> _Work request_: Nothing but the lines from the start of the entries through the line containing "fab line records | flow ritCmos" should appear in the answer, each given exactly.

> _Extracted records_:
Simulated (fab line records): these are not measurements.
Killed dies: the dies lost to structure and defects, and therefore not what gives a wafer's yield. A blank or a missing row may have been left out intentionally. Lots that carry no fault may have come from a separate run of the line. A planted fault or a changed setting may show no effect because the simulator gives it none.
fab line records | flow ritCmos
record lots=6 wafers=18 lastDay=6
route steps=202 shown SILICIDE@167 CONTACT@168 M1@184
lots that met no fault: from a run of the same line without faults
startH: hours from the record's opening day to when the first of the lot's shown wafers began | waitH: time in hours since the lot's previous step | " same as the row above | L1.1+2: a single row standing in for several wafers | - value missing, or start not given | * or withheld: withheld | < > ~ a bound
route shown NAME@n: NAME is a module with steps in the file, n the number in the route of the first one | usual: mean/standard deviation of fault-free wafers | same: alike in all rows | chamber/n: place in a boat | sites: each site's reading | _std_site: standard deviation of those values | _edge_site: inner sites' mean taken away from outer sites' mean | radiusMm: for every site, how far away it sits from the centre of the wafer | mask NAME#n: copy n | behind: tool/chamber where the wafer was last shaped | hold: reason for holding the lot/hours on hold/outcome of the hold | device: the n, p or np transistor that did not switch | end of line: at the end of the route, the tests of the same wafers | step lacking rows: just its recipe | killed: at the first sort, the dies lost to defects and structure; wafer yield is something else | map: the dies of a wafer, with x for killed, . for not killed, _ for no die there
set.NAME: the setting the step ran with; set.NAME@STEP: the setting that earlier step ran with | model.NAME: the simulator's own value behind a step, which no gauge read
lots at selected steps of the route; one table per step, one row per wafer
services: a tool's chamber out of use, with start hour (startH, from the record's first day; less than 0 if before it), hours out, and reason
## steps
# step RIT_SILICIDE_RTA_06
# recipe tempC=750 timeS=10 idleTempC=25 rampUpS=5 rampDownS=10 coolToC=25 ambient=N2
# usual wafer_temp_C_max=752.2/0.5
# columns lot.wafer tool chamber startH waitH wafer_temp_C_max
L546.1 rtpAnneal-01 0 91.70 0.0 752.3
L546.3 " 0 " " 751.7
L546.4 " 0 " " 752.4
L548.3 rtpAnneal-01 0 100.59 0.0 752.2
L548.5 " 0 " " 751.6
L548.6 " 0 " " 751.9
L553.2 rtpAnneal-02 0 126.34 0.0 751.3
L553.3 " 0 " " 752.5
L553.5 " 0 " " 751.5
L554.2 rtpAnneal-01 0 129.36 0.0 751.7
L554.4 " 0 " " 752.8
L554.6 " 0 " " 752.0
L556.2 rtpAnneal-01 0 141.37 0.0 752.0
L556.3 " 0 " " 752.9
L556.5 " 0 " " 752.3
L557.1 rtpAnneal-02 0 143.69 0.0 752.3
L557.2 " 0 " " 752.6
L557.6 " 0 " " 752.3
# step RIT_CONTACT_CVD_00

> _Written reply_:
Simulated (fab line records): these are not measurements.
Killed dies: the dies lost to structure and defects, and therefore not what gives a wafer's yield. A blank or a missing row may have been left out intentionally. Lots that carry no fault may have come from a separate run of the line. A planted fault or a changed setting may show no effect because the simulator gives it none.
fab line records | flow ritCmos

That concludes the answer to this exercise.